========

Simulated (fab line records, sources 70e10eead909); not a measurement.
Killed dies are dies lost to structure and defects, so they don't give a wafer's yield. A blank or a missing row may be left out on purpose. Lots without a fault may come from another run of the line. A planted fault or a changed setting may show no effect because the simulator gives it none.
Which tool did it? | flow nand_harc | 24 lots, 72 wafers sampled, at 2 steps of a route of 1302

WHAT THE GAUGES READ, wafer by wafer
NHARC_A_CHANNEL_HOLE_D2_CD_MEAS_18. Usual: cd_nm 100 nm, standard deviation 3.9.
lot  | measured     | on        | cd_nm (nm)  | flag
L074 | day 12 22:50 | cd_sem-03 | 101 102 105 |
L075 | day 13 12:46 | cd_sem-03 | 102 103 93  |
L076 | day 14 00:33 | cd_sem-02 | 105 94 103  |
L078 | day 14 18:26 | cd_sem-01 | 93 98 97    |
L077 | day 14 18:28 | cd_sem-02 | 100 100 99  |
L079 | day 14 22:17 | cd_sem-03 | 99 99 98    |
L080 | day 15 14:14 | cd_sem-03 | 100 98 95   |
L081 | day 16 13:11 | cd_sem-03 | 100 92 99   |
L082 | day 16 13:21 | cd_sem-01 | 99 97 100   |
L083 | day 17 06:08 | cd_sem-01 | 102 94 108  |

========

* _Task item_: Quote exactly the first line of the data and every line after it through the one holding "L082 | day 16".

* _Expected answer_:
Simulated (fab line records, sources 70e10eead909); not a measurement.
Killed dies are dies lost to structure and defects, so they don't give a wafer's yield. A blank or a missing row may be left out on purpose. Lots without a fault may come from another run of the line. A planted fault or a changed setting may show no effect because the simulator gives it none.
Which tool did it? | flow nand_harc | 24 lots, 72 wafers sampled, at 2 steps of a route of 1302

WHAT THE GAUGES READ, wafer by wafer
NHARC_A_CHANNEL_HOLE_D2_CD_MEAS_18. Usual: cd_nm 100 nm, standard deviation 3.9.
lot  | measured     | on        | cd_nm (nm)  | flag
L074 | day 12 22:50 | cd_sem-03 | 101 102 105 |
L075 | day 13 12:46 | cd_sem-03 | 102 103 93  |
L076 | day 14 00:33 | cd_sem-02 | 105 94 103  |
L078 | day 14 18:26 | cd_sem-01 | 93 98 97    |
L077 | day 14 18:28 | cd_sem-02 | 100 100 99  |
L079 | day 14 22:17 | cd_sem-03 | 99 99 98    |
L080 | day 15 14:14 | cd_sem-03 | 100 98 95   |
L081 | day 16 13:11 | cd_sem-03 | 100 92 99   |
L082 | day 16 13:21 | cd_sem-01 | 99 97 100   |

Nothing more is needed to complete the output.